▶ **Assigned task**:
After repeating the line containing "or trenches |", stop; until then, repeat each line of the listing below exactly, starting with the first.

▶ **Provided data**:
▼

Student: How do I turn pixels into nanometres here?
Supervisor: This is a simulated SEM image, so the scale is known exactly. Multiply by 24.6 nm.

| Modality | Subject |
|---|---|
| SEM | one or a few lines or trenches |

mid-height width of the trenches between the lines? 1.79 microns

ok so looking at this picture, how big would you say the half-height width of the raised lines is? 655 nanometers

▲

▶ **Exercise solution**:
Student: How do I turn pixels into nanometres here?
Supervisor: This is a simulated SEM image, so the scale is known exactly. Multiply by 24.6 nm.

| Modality | Subject |
|---|---|
| SEM | one or a few lines or trenches |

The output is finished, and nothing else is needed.